-- Opening Marker --

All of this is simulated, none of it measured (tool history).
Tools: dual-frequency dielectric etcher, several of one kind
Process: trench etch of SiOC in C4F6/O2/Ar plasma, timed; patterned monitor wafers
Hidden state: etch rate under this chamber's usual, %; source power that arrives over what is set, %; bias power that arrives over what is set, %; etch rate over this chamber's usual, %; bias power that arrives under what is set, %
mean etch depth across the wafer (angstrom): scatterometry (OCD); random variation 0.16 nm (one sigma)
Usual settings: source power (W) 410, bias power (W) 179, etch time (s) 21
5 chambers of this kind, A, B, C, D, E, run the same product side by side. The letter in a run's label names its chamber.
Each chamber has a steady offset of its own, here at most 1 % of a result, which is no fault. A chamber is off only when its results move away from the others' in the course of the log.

-- Closing Marker --

Transcribe the full listing, word for word.

All of this is simulated, none of it measured (tool history).
Tools: dual-frequency dielectric etcher, several of one kind
Process: trench etch of SiOC in C4F6/O2/Ar plasma, timed; patterned monitor wafers
Hidden state: etch rate under this chamber's usual, %; source power that arrives over what is set, %; bias power that arrives over what is set, %; etch rate over this chamber's usual, %; bias power that arrives under what is set, %
mean etch depth across the wafer (angstrom): scatterometry (OCD); random variation 0.16 nm (one sigma)
Usual settings: source power (W) 410, bias power (W) 179, etch time (s) 21
5 chambers of this kind, A, B, C, D, E, run the same product side by side. The letter in a run's label names its chamber.
Each chamber has a steady offset of its own, here at most 1 % of a result, which is no fault. A chamber is off only when its results move away from the others' in the course of the log.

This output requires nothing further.